# [BRIEF]
This task calls for printing every entry exactly.

---*---

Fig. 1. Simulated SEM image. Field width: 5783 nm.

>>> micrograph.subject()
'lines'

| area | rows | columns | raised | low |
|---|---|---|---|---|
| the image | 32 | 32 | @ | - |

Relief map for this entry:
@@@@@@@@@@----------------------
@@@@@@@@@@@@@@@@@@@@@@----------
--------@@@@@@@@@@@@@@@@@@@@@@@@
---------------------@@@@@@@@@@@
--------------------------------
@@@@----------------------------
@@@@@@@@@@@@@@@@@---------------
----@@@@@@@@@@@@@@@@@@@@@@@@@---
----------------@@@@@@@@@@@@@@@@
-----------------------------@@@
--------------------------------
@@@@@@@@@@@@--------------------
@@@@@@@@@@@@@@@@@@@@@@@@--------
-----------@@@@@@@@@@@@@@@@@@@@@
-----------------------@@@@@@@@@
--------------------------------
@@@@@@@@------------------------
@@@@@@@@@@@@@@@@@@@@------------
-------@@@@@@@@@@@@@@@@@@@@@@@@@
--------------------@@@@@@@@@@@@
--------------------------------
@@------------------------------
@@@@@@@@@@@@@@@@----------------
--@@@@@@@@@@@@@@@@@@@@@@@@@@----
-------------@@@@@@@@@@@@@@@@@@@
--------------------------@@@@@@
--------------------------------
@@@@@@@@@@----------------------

---*---

# [EXERCISE SOLUTION]
Fig. 1. Simulated SEM image. Field width: 5783 nm.

>>> micrograph.subject()
'lines'

| area | rows | columns | raised | low |
|---|---|---|---|---|
| the image | 32 | 32 | @ | - |

Relief map for this entry:
@@@@@@@@@@----------------------
@@@@@@@@@@@@@@@@@@@@@@----------
--------@@@@@@@@@@@@@@@@@@@@@@@@
---------------------@@@@@@@@@@@
--------------------------------
@@@@----------------------------
@@@@@@@@@@@@@@@@@---------------
----@@@@@@@@@@@@@@@@@@@@@@@@@---
----------------@@@@@@@@@@@@@@@@
-----------------------------@@@
--------------------------------
@@@@@@@@@@@@--------------------
@@@@@@@@@@@@@@@@@@@@@@@@--------
-----------@@@@@@@@@@@@@@@@@@@@@
-----------------------@@@@@@@@@
--------------------------------
@@@@@@@@------------------------
@@@@@@@@@@@@@@@@@@@@------------
-------@@@@@@@@@@@@@@@@@@@@@@@@@
--------------------@@@@@@@@@@@@
--------------------------------
@@------------------------------
@@@@@@@@@@@@@@@@----------------
--@@@@@@@@@@@@@@@@@@@@@@@@@@----
-------------@@@@@@@@@@@@@@@@@@@
--------------------------@@@@@@
--------------------------------
@@@@@@@@@@----------------------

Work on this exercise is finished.